▶ [Task item] The data below is to be repeated in full, exactly as shown.

++++ Material provided

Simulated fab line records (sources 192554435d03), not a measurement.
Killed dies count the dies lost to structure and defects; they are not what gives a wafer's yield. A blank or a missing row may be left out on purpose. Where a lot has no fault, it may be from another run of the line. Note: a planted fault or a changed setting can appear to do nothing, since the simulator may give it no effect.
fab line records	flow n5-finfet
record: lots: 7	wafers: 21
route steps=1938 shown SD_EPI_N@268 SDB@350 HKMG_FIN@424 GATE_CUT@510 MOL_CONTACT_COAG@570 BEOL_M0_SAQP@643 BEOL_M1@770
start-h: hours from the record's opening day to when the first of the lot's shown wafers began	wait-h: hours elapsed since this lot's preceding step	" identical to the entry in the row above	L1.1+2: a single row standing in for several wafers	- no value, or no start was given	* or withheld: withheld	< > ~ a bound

++++++++

▶ [Response box]
Simulated fab line records (sources 192554435d03), not a measurement.
Killed dies count the dies lost to structure and defects; they are not what gives a wafer's yield. A blank or a missing row may be left out on purpose. Where a lot has no fault, it may be from another run of the line. Note: a planted fault or a changed setting can appear to do nothing, since the simulator may give it no effect.
fab line records	flow n5-finfet
record: lots: 7	wafers: 21
route steps=1938 shown SD_EPI_N@268 SDB@350 HKMG_FIN@424 GATE_CUT@510 MOL_CONTACT_COAG@570 BEOL_M0_SAQP@643 BEOL_M1@770
start-h: hours from the record's opening day to when the first of the lot's shown wafers began	wait-h: hours elapsed since this lot's preceding step	" identical to the entry in the row above	L1.1+2: a single row standing in for several wafers	- no value, or no start was given	* or withheld: withheld	< > ~ a bound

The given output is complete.